**Exercise:** Retype, word for word, each line between the lines holding "run 6 hour=22.4" and "run 7 hour=23.4", inclusive, and leave the rest of the data alone.

(The data begins)

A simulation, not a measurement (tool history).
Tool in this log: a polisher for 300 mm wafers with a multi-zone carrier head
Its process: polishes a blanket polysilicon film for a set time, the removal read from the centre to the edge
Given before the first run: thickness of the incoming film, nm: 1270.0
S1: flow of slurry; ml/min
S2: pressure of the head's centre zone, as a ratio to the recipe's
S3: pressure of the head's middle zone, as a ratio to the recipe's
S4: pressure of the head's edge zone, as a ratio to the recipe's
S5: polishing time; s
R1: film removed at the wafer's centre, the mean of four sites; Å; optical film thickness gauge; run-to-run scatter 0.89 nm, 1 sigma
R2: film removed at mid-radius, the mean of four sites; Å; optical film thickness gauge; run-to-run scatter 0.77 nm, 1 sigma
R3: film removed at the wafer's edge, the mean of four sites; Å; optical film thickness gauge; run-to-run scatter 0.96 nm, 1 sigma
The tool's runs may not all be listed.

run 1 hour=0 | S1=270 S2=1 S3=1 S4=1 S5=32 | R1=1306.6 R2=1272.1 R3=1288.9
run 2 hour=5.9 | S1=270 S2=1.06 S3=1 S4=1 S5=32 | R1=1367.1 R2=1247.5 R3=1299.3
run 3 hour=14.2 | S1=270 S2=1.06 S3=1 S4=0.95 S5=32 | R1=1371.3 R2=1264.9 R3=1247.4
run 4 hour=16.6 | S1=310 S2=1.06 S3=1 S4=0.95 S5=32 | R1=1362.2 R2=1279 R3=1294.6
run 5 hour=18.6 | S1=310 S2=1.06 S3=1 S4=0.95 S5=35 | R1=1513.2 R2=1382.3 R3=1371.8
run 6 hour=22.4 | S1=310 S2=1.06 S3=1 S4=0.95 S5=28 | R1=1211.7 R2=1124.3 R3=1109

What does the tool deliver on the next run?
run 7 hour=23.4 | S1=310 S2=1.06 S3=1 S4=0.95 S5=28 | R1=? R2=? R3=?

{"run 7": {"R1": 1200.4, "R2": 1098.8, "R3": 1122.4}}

(The data ends)

**Task answer:**
run 6 hour=22.4 | S1=310 S2=1.06 S3=1 S4=0.95 S5=28 | R1=1211.7 R2=1124.3 R3=1109

What does the tool deliver on the next run?
run 7 hour=23.4 | S1=310 S2=1.06 S3=1 S4=0.95 S5=28 | R1=? R2=? R3=?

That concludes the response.